Work request —
Write the data out again exactly and in full.

[[ Information provided, beginning ]]

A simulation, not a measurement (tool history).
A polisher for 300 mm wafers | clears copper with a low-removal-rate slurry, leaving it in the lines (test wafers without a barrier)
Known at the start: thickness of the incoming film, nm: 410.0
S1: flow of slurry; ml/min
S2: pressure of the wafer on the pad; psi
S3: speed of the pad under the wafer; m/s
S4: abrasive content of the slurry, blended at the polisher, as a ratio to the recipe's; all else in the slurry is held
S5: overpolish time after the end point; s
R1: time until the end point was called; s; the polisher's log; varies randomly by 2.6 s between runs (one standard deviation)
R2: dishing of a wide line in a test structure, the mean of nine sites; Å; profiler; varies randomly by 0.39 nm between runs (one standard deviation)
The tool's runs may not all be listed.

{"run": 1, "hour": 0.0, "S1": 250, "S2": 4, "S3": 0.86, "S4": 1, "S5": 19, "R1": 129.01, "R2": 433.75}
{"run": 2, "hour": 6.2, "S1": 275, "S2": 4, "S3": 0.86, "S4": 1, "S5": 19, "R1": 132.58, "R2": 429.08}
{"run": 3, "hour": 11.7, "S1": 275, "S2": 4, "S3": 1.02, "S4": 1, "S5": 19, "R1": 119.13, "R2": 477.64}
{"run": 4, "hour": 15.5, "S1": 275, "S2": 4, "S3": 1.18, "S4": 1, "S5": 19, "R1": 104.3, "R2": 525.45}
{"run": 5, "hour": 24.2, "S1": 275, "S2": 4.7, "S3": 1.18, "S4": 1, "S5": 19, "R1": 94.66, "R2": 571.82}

[[ Information provided, end ]]

Written reply —
A simulation, not a measurement (tool history).
A polisher for 300 mm wafers | clears copper with a low-removal-rate slurry, leaving it in the lines (test wafers without a barrier)
Known at the start: thickness of the incoming film, nm: 410.0
S1: flow of slurry; ml/min
S2: pressure of the wafer on the pad; psi
S3: speed of the pad under the wafer; m/s
S4: abrasive content of the slurry, blended at the polisher, as a ratio to the recipe's; all else in the slurry is held
S5: overpolish time after the end point; s
R1: time until the end point was called; s; the polisher's log; varies randomly by 2.6 s between runs (one standard deviation)
R2: dishing of a wide line in a test structure, the mean of nine sites; Å; profiler; varies randomly by 0.39 nm between runs (one standard deviation)
The tool's runs may not all be listed.

{"run": 1, "hour": 0.0, "S1": 250, "S2": 4, "S3": 0.86, "S4": 1, "S5": 19, "R1": 129.01, "R2": 433.75}
{"run": 2, "hour": 6.2, "S1": 275, "S2": 4, "S3": 0.86, "S4": 1, "S5": 19, "R1": 132.58, "R2": 429.08}
{"run": 3, "hour": 11.7, "S1": 275, "S2": 4, "S3": 1.02, "S4": 1, "S5": 19, "R1": 119.13, "R2": 477.64}
{"run": 4, "hour": 15.5, "S1": 275, "S2": 4, "S3": 1.18, "S4": 1, "S5": 19, "R1": 104.3, "R2": 525.45}
{"run": 5, "hour": 24.2, "S1": 275, "S2": 4.7, "S3": 1.18, "S4": 1, "S5": 19, "R1": 94.66, "R2": 571.82}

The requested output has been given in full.